◆ **Work instruction**:
Where the line with "line CD at half height = 615 nm" appears below, start writing out lines exactly, and finish with the line with "sem_image;centre-to-centre distance between", which is included; write out nothing else.

◆ **Provided data**:
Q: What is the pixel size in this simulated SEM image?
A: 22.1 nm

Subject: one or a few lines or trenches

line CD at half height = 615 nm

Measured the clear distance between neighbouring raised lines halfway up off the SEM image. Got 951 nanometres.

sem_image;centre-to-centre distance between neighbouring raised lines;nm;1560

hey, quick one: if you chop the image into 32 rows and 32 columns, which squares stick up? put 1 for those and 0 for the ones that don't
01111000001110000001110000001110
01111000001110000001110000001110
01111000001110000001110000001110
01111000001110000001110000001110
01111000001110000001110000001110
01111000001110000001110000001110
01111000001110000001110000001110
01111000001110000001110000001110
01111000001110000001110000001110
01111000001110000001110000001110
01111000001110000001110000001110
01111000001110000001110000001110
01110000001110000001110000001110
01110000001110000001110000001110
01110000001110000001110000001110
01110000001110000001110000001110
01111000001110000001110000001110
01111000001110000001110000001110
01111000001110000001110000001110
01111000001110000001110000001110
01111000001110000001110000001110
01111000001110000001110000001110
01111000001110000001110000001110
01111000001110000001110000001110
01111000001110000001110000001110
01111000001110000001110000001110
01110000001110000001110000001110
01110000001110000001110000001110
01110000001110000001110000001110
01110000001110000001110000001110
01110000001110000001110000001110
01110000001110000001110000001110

◆ **Written solution**:
line CD at half height = 615 nm

Measured the clear distance between neighbouring raised lines halfway up off the SEM image. Got 951 nanometres.

sem_image;centre-to-centre distance between neighbouring raised lines;nm;1560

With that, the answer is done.